→ **WORK ORDER**
Using the listing below, return each line exactly as it reads.

┌─ EXTRACTED DATA

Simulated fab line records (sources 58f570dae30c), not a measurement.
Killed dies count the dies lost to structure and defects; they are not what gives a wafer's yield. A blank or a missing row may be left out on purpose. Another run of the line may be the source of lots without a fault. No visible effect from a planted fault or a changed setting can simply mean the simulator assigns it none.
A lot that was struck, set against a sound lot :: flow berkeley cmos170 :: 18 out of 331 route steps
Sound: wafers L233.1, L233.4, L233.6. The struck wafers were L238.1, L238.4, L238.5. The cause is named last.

└─

→ **TASK ANSWER**
Simulated fab line records (sources 58f570dae30c), not a measurement.
Killed dies count the dies lost to structure and defects; they are not what gives a wafer's yield. A blank or a missing row may be left out on purpose. Another run of the line may be the source of lots without a fault. No visible effect from a planted fault or a changed setting can simply mean the simulator assigns it none.
A lot that was struck, set against a sound lot :: flow berkeley cmos170 :: 18 out of 331 route steps
Sound: wafers L233.1, L233.4, L233.6. The struck wafers were L238.1, L238.4, L238.5. The cause is named last.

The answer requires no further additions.